----- PROVIDED MATERIAL -----
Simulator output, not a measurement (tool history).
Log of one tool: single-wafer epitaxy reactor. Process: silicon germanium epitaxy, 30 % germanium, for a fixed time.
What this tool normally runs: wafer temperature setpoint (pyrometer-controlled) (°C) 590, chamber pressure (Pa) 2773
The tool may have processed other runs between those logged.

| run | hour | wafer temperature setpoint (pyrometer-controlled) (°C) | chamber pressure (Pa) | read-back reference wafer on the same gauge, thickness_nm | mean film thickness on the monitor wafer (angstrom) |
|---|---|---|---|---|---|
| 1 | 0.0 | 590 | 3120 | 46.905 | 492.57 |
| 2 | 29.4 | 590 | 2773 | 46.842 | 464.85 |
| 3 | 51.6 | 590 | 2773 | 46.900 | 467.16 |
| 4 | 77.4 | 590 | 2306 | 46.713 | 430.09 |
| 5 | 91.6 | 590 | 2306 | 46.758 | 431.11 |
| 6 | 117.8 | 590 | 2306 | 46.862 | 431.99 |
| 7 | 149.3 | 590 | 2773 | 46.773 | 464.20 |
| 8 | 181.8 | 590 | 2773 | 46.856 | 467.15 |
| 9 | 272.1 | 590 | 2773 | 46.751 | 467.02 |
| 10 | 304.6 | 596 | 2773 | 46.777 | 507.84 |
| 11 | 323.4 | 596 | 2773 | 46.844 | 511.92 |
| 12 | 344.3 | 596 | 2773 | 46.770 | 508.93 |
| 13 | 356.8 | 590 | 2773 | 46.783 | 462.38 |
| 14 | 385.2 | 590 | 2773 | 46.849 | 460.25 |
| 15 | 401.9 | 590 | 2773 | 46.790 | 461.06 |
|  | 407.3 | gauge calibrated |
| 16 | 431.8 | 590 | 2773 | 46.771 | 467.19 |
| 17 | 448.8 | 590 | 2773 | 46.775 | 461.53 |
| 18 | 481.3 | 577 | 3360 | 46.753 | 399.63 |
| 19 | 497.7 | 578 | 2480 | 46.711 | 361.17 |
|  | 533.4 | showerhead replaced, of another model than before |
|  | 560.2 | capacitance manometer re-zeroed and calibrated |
-----

**REQUIREMENT:**
Lines from the top of the entries above to the line that contains "What this tool" should be set down exactly, please, with both ends kept and nothing added.

**EXERCISE SOLUTION:**
Simulator output, not a measurement (tool history).
Log of one tool: single-wafer epitaxy reactor. Process: silicon germanium epitaxy, 30 % germanium, for a fixed time.
What this tool normally runs: wafer temperature setpoint (pyrometer-controlled) (°C) 590, chamber pressure (Pa) 2773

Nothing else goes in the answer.